- [SUPPLIED ENTRIES]
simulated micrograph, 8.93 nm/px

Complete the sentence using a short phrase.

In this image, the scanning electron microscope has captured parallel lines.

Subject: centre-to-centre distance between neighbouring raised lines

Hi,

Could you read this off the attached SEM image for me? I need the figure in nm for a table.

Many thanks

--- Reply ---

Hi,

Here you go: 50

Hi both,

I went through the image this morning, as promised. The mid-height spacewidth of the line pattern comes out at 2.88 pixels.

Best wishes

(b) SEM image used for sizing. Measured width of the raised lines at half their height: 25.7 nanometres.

- [WORK REQUEST] A verbatim copy of the listing is to be returned in full.

- [EXERCISE RESPONSE]
simulated micrograph, 8.93 nm/px

Complete the sentence using a short phrase.

In this image, the scanning electron microscope has captured parallel lines.

Subject: centre-to-centre distance between neighbouring raised lines

Hi,

Could you read this off the attached SEM image for me? I need the figure in nm for a table.

Many thanks

--- Reply ---

Hi,

Here you go: 50

Hi both,

I went through the image this morning, as promised. The mid-height spacewidth of the line pattern comes out at 2.88 pixels.

Best wishes

(b) SEM image used for sizing. Measured width of the raised lines at half their height: 25.7 nanometres.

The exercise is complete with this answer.